++++++

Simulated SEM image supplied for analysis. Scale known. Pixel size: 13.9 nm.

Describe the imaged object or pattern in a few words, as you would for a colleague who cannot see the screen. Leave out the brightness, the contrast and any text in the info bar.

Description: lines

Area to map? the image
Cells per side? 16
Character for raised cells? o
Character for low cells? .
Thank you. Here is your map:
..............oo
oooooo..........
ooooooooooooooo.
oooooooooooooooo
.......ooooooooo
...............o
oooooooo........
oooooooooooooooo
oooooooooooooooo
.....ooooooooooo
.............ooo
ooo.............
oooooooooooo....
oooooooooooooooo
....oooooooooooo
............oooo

++++++

- _TASK ITEM_
Copy out the entire listing exactly.

- _SOLUTION_
Simulated SEM image supplied for analysis. Scale known. Pixel size: 13.9 nm.

Describe the imaged object or pattern in a few words, as you would for a colleague who cannot see the screen. Leave out the brightness, the contrast and any text in the info bar.

Description: lines

Area to map? the image
Cells per side? 16
Character for raised cells? o
Character for low cells? .
Thank you. Here is your map:
..............oo
oooooo..........
ooooooooooooooo.
oooooooooooooooo
.......ooooooooo
...............o
oooooooo........
oooooooooooooooo
oooooooooooooooo
.....ooooooooooo
.............ooo
ooo.............
oooooooooooo....
oooooooooooooooo
....oooooooooooo
............oooo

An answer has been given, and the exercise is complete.